▶ _EXERCISE DATA_:
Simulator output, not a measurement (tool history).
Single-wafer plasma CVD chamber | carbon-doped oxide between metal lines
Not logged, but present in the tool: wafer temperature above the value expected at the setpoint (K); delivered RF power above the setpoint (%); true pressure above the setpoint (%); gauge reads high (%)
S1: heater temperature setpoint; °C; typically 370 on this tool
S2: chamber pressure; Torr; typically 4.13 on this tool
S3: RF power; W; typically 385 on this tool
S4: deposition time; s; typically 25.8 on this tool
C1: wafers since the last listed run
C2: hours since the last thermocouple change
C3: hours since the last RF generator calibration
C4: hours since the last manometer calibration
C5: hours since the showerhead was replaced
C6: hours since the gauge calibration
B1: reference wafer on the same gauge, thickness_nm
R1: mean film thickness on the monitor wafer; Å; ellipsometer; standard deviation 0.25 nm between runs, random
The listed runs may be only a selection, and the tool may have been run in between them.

▶ _WORK INSTRUCTION_: Print, from the entries above, the line with "Single-wafer plasma CVD", the line with "R1: mean film" and all lines between them, exactly and with nothing else.

▶ _REPLY_:
Single-wafer plasma CVD chamber | carbon-doped oxide between metal lines
Not logged, but present in the tool: wafer temperature above the value expected at the setpoint (K); delivered RF power above the setpoint (%); true pressure above the setpoint (%); gauge reads high (%)
S1: heater temperature setpoint; °C; typically 370 on this tool
S2: chamber pressure; Torr; typically 4.13 on this tool
S3: RF power; W; typically 385 on this tool
S4: deposition time; s; typically 25.8 on this tool
C1: wafers since the last listed run
C2: hours since the last thermocouple change
C3: hours since the last RF generator calibration
C4: hours since the last manometer calibration
C5: hours since the showerhead was replaced
C6: hours since the gauge calibration
B1: reference wafer on the same gauge, thickness_nm
R1: mean film thickness on the monitor wafer; Å; ellipsometer; standard deviation 0.25 nm between runs, random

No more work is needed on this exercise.